Extracted entries —
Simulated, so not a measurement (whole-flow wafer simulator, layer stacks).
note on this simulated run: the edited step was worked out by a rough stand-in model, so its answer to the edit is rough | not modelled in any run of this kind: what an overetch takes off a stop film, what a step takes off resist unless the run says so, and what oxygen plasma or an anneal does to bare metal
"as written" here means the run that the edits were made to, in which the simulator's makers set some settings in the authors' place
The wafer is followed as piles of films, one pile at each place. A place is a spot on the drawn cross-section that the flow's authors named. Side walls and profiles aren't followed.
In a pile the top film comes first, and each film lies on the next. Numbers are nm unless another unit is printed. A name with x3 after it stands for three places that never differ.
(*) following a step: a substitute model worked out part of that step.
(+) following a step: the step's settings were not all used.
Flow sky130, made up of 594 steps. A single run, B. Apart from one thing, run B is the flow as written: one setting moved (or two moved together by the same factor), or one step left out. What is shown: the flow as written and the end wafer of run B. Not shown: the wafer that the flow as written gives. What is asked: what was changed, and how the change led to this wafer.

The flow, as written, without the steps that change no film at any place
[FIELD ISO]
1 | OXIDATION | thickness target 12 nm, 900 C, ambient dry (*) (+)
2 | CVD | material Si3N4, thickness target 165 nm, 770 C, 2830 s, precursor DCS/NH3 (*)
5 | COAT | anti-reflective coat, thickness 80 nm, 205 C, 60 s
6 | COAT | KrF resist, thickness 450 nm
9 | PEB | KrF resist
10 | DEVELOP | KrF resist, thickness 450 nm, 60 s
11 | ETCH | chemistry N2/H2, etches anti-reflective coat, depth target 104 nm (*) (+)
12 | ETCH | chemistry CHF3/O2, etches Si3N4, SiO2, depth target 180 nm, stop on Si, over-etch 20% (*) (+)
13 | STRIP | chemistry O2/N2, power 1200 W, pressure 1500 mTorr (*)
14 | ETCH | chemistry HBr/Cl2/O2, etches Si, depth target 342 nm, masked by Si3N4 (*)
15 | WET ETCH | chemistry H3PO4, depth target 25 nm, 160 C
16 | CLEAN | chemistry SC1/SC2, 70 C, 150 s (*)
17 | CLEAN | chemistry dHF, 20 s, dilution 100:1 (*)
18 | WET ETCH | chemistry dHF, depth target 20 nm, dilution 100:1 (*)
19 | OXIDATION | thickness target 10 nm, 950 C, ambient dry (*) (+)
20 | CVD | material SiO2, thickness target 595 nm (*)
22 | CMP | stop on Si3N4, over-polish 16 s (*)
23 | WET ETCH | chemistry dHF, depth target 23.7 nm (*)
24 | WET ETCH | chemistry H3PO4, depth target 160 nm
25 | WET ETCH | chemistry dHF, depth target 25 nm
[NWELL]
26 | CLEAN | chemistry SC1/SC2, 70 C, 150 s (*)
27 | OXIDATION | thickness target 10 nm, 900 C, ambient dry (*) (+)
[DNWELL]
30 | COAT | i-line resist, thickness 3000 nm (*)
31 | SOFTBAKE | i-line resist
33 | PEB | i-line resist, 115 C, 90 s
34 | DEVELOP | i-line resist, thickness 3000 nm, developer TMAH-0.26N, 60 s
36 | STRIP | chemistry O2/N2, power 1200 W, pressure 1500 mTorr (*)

Assignment — Starting with the first line above and ending with the line that holds "In a pile the", restate each line word for word and add nothing else.

Answer area —
Simulated, so not a measurement (whole-flow wafer simulator, layer stacks).
note on this simulated run: the edited step was worked out by a rough stand-in model, so its answer to the edit is rough | not modelled in any run of this kind: what an overetch takes off a stop film, what a step takes off resist unless the run says so, and what oxygen plasma or an anneal does to bare metal
"as written" here means the run that the edits were made to, in which the simulator's makers set some settings in the authors' place
The wafer is followed as piles of films, one pile at each place. A place is a spot on the drawn cross-section that the flow's authors named. Side walls and profiles aren't followed.
In a pile the top film comes first, and each film lies on the next. Numbers are nm unless another unit is printed. A name with x3 after it stands for three places that never differ.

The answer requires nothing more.